#### [Task item]
The data must be returned exactly. No line may be left out.

#### [The data]
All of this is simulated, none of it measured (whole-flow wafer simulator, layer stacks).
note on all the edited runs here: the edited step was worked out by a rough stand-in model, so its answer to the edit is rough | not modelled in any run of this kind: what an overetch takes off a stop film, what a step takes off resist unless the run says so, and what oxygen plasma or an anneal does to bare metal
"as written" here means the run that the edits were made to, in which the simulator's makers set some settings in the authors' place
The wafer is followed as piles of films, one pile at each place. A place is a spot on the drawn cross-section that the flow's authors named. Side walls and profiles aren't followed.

#### [Response box]
All of this is simulated, none of it measured (whole-flow wafer simulator, layer stacks).
note on all the edited runs here: the edited step was worked out by a rough stand-in model, so its answer to the edit is rough | not modelled in any run of this kind: what an overetch takes off a stop film, what a step takes off resist unless the run says so, and what oxygen plasma or an anneal does to bare metal
"as written" here means the run that the edits were made to, in which the simulator's makers set some settings in the authors' place
The wafer is followed as piles of films, one pile at each place. A place is a spot on the drawn cross-section that the flow's authors named. Side walls and profiles aren't followed.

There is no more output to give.